===== Extracted data =====
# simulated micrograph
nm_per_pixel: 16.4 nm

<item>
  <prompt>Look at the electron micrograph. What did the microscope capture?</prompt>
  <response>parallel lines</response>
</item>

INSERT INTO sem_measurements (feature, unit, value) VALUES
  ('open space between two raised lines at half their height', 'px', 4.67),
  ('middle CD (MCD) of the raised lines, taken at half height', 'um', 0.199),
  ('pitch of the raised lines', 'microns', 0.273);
=====

Work task: Could you return, word for word, only the lines running from the first line of the material above to the line that contains "('middle CD (MCD)", inclusive?

Answer space:
# simulated micrograph
nm_per_pixel: 16.4 nm

<item>
  <prompt>Look at the electron micrograph. What did the microscope capture?</prompt>
  <response>parallel lines</response>
</item>

INSERT INTO sem_measurements (feature, unit, value) VALUES
  ('open space between two raised lines at half their height', 'px', 4.67),
  ('middle CD (MCD) of the raised lines, taken at half height', 'um', 0.199),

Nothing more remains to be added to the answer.